○ ○ ○ ○ ○

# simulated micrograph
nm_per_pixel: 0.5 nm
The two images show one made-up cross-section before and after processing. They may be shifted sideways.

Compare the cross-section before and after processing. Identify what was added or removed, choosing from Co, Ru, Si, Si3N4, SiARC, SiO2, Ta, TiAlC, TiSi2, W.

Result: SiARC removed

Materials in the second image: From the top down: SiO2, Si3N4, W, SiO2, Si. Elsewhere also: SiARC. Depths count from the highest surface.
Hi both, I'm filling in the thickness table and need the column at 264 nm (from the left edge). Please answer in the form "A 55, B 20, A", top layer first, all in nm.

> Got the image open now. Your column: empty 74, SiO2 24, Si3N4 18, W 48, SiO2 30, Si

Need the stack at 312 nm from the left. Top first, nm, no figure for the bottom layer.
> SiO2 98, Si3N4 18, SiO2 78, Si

○ ○ ○ ○ ○

* **REQUIREMENT**
Copy out the entries. Change nothing.

* **ANSWER AREA**
# simulated micrograph
nm_per_pixel: 0.5 nm
The two images show one made-up cross-section before and after processing. They may be shifted sideways.

Compare the cross-section before and after processing. Identify what was added or removed, choosing from Co, Ru, Si, Si3N4, SiARC, SiO2, Ta, TiAlC, TiSi2, W.

Result: SiARC removed

Materials in the second image: From the top down: SiO2, Si3N4, W, SiO2, Si. Elsewhere also: SiARC. Depths count from the highest surface.
Hi both, I'm filling in the thickness table and need the column at 264 nm (from the left edge). Please answer in the form "A 55, B 20, A", top layer first, all in nm.

> Got the image open now. Your column: empty 74, SiO2 24, Si3N4 18, W 48, SiO2 30, Si

Need the stack at 312 nm from the left. Top first, nm, no figure for the bottom layer.
> SiO2 98, Si3N4 18, SiO2 78, Si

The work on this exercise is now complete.